_Dataset content_
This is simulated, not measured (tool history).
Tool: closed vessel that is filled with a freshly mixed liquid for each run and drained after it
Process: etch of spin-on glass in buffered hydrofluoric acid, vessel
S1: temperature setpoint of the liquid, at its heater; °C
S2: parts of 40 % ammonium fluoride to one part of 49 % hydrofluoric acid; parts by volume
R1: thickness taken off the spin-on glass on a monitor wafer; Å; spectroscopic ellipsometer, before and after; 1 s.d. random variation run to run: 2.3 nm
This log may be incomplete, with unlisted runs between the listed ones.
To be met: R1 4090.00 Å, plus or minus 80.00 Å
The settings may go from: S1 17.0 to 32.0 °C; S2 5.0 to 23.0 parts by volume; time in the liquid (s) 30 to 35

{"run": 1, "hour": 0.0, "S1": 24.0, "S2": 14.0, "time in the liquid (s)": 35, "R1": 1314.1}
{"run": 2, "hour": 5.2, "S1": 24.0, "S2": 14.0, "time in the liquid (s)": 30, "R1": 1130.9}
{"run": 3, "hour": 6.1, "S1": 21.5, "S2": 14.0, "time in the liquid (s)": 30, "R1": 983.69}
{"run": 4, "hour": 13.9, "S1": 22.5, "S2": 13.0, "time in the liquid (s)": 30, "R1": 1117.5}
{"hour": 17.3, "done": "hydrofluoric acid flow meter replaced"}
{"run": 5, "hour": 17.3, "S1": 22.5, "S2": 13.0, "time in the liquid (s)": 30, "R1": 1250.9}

_Activity_
All lines from the opening of the listing above through the line that contains "S2: parts of" should be given again exactly, and nothing more.

_Reply_
This is simulated, not measured (tool history).
Tool: closed vessel that is filled with a freshly mixed liquid for each run and drained after it
Process: etch of spin-on glass in buffered hydrofluoric acid, vessel
S1: temperature setpoint of the liquid, at its heater; °C
S2: parts of 40 % ammonium fluoride to one part of 49 % hydrofluoric acid; parts by volume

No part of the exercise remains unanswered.